> [DATASET RECORDS]:
*****

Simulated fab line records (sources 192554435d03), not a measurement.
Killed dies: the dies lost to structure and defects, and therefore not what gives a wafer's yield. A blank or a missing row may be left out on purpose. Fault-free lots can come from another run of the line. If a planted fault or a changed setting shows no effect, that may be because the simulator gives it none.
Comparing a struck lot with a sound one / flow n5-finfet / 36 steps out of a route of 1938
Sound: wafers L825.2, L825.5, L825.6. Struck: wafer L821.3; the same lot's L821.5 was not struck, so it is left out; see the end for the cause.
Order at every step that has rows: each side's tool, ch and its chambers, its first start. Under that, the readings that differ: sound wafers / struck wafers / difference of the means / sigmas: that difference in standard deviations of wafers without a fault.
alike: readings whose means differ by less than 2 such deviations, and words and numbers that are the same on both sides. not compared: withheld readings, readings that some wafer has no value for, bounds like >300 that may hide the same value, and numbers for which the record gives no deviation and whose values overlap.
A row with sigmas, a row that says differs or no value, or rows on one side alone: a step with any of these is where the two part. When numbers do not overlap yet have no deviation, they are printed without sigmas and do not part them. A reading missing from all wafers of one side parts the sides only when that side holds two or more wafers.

*****

> [ASSIGNMENT]: Each line in the listing needs to be copied exactly.

> [WORKED SOLUTION]:
Simulated fab line records (sources 192554435d03), not a measurement.
Killed dies: the dies lost to structure and defects, and therefore not what gives a wafer's yield. A blank or a missing row may be left out on purpose. Fault-free lots can come from another run of the line. If a planted fault or a changed setting shows no effect, that may be because the simulator gives it none.
Comparing a struck lot with a sound one / flow n5-finfet / 36 steps out of a route of 1938
Sound: wafers L825.2, L825.5, L825.6. Struck: wafer L821.3; the same lot's L821.5 was not struck, so it is left out; see the end for the cause.
Order at every step that has rows: each side's tool, ch and its chambers, its first start. Under that, the readings that differ: sound wafers / struck wafers / difference of the means / sigmas: that difference in standard deviations of wafers without a fault.
alike: readings whose means differ by less than 2 such deviations, and words and numbers that are the same on both sides. not compared: withheld readings, readings that some wafer has no value for, bounds like >300 that may hide the same value, and numbers for which the record gives no deviation and whose values overlap.
A row with sigmas, a row that says differs or no value, or rows on one side alone: a step with any of these is where the two part. When numbers do not overlap yet have no deviation, they are printed without sigmas and do not part them. A reading missing from all wafers of one side parts the sides only when that side holds two or more wafers.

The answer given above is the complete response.